- _Recorded information_
+ + + +

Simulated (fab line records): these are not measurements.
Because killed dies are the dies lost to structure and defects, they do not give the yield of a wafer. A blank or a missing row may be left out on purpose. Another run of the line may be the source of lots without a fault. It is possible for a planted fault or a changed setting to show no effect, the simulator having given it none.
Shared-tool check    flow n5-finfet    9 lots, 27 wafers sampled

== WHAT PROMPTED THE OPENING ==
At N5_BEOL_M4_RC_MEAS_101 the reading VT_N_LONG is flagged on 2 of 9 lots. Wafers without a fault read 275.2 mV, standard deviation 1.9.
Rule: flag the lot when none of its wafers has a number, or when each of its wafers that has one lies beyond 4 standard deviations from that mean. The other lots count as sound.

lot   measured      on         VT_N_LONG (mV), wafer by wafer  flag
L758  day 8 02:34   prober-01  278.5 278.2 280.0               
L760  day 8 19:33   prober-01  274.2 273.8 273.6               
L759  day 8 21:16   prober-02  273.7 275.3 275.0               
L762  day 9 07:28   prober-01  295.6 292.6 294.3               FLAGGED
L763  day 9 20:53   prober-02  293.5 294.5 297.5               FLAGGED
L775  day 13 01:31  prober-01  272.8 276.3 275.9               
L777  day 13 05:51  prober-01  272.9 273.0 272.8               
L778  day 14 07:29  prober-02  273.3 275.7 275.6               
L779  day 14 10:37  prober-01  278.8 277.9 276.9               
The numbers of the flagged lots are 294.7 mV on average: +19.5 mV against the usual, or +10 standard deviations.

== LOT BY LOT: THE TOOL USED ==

+ + + +

- _Brief_
Repeat back the material above verbatim, including every line.

- _Response area_
Simulated (fab line records): these are not measurements.
Because killed dies are the dies lost to structure and defects, they do not give the yield of a wafer. A blank or a missing row may be left out on purpose. Another run of the line may be the source of lots without a fault. It is possible for a planted fault or a changed setting to show no effect, the simulator having given it none.
Shared-tool check    flow n5-finfet    9 lots, 27 wafers sampled

== WHAT PROMPTED THE OPENING ==
At N5_BEOL_M4_RC_MEAS_101 the reading VT_N_LONG is flagged on 2 of 9 lots. Wafers without a fault read 275.2 mV, standard deviation 1.9.
Rule: flag the lot when none of its wafers has a number, or when each of its wafers that has one lies beyond 4 standard deviations from that mean. The other lots count as sound.

lot   measured      on         VT_N_LONG (mV), wafer by wafer  flag
L758  day 8 02:34   prober-01  278.5 278.2 280.0               
L760  day 8 19:33   prober-01  274.2 273.8 273.6               
L759  day 8 21:16   prober-02  273.7 275.3 275.0               
L762  day 9 07:28   prober-01  295.6 292.6 294.3               FLAGGED
L763  day 9 20:53   prober-02  293.5 294.5 297.5               FLAGGED
L775  day 13 01:31  prober-01  272.8 276.3 275.9               
L777  day 13 05:51  prober-01  272.9 273.0 272.8               
L778  day 14 07:29  prober-02  273.3 275.7 275.6               
L779  day 14 10:37  prober-01  278.8 277.9 276.9               
The numbers of the flagged lots are 294.7 mV on average: +19.5 mV against the usual, or +10 standard deviations.

== LOT BY LOT: THE TOOL USED ==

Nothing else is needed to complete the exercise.